Supplied information:
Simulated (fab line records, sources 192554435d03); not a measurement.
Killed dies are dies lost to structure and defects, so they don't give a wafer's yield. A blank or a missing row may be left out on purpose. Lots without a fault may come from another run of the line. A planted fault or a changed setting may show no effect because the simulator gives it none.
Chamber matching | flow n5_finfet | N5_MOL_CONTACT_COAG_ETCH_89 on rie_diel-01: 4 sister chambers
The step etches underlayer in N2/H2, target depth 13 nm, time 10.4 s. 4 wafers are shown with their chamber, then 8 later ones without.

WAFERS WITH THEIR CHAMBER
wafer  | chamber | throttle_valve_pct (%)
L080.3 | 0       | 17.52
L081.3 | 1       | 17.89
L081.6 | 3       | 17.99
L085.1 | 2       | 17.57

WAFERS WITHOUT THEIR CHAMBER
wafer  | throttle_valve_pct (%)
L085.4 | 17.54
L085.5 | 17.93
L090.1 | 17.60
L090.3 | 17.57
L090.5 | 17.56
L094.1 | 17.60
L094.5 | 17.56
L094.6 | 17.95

Action item:
Your task is to reproduce the whole listing exactly.

Response area:
Simulated (fab line records, sources 192554435d03); not a measurement.
Killed dies are dies lost to structure and defects, so they don't give a wafer's yield. A blank or a missing row may be left out on purpose. Lots without a fault may come from another run of the line. A planted fault or a changed setting may show no effect because the simulator gives it none.
Chamber matching | flow n5_finfet | N5_MOL_CONTACT_COAG_ETCH_89 on rie_diel-01: 4 sister chambers
The step etches underlayer in N2/H2, target depth 13 nm, time 10.4 s. 4 wafers are shown with their chamber, then 8 later ones without.

WAFERS WITH THEIR CHAMBER
wafer  | chamber | throttle_valve_pct (%)
L080.3 | 0       | 17.52
L081.3 | 1       | 17.89
L081.6 | 3       | 17.99
L085.1 | 2       | 17.57

WAFERS WITHOUT THEIR CHAMBER
wafer  | throttle_valve_pct (%)
L085.4 | 17.54
L085.5 | 17.93
L090.1 | 17.60
L090.3 | 17.57
L090.5 | 17.56
L094.1 | 17.60
L094.5 | 17.56
L094.6 | 17.95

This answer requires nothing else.